ASSIGNED TASK:
Your response needs to be the data below, retyped exactly.

DATA FOR REVIEW:
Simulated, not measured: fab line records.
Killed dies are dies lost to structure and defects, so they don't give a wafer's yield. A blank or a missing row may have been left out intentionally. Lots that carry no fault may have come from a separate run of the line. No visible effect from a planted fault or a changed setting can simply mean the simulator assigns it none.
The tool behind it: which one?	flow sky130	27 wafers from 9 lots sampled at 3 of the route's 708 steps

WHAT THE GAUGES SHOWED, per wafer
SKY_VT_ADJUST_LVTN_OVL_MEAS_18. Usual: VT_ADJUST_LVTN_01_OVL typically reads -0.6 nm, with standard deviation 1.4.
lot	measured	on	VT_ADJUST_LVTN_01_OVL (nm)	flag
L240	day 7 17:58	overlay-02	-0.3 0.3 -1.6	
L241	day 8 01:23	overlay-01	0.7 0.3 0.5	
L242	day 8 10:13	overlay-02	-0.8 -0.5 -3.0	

ANSWER BOX:
Simulated, not measured: fab line records.
Killed dies are dies lost to structure and defects, so they don't give a wafer's yield. A blank or a missing row may have been left out intentionally. Lots that carry no fault may have come from a separate run of the line. No visible effect from a planted fault or a changed setting can simply mean the simulator assigns it none.
The tool behind it: which one?	flow sky130	27 wafers from 9 lots sampled at 3 of the route's 708 steps

WHAT THE GAUGES SHOWED, per wafer
SKY_VT_ADJUST_LVTN_OVL_MEAS_18. Usual: VT_ADJUST_LVTN_01_OVL typically reads -0.6 nm, with standard deviation 1.4.
lot	measured	on	VT_ADJUST_LVTN_01_OVL (nm)	flag
L240	day 7 17:58	overlay-02	-0.3 0.3 -1.6	
L241	day 8 01:23	overlay-01	0.7 0.3 0.5	
L242	day 8 10:13	overlay-02	-0.8 -0.5 -3.0	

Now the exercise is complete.